Work item:
Look through the records below for the line with "Convention: height 0" and the line with "Guide to the", then return those lines and all lines between, exactly.

═══ Data for review ═══
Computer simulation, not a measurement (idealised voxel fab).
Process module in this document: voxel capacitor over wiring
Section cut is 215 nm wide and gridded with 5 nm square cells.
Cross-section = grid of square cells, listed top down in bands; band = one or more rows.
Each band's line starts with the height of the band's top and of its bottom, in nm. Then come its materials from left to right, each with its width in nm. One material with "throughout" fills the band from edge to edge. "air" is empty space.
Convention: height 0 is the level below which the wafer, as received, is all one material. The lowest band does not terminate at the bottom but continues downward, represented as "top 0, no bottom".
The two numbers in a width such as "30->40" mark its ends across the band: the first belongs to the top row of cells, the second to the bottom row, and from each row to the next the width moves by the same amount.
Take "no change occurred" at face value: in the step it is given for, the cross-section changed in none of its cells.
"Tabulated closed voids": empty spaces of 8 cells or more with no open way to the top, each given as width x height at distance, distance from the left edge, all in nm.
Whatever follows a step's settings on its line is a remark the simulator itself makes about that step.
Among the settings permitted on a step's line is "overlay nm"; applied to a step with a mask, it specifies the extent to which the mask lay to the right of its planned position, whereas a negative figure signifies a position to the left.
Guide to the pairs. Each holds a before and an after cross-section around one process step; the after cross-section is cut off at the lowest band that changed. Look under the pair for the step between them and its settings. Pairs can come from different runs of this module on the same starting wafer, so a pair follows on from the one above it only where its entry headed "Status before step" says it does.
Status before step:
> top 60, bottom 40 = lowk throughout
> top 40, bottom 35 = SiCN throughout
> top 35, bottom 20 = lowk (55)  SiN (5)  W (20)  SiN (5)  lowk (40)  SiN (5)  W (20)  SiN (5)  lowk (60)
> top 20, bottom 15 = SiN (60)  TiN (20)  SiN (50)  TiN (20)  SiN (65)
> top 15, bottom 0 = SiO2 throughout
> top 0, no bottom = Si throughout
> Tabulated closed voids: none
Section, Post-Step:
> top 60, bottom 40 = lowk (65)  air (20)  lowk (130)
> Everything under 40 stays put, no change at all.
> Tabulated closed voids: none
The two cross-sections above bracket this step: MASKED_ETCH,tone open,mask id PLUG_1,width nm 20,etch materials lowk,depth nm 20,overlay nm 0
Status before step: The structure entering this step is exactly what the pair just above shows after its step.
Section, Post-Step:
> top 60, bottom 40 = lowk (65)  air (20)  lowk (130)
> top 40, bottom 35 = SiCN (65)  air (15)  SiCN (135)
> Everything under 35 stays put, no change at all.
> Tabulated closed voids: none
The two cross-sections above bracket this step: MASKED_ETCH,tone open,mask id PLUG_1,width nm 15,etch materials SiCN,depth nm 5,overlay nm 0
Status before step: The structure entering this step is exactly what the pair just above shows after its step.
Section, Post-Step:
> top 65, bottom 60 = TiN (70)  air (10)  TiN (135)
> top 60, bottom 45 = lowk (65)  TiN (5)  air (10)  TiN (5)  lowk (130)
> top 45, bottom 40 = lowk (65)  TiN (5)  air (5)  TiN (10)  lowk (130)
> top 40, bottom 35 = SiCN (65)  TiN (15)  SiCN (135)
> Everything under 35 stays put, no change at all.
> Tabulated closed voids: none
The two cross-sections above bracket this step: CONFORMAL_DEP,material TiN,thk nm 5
═══

Solution:
Convention: height 0 is the level below which the wafer, as received, is all one material. The lowest band does not terminate at the bottom but continues downward, represented as "top 0, no bottom".
The two numbers in a width such as "30->40" mark its ends across the band: the first belongs to the top row of cells, the second to the bottom row, and from each row to the next the width moves by the same amount.
Take "no change occurred" at face value: in the step it is given for, the cross-section changed in none of its cells.
"Tabulated closed voids": empty spaces of 8 cells or more with no open way to the top, each given as width x height at distance, distance from the left edge, all in nm.
Whatever follows a step's settings on its line is a remark the simulator itself makes about that step.
Among the settings permitted on a step's line is "overlay nm"; applied to a step with a mask, it specifies the extent to which the mask lay to the right of its planned position, whereas a negative figure signifies a position to the left.
Guide to the pairs. Each holds a before and an after cross-section around one process step; the after cross-section is cut off at the lowest band that changed. Look under the pair for the step between them and its settings. Pairs can come from different runs of this module on the same starting wafer, so a pair follows on from the one above it only where its entry headed "Status before step" says it does.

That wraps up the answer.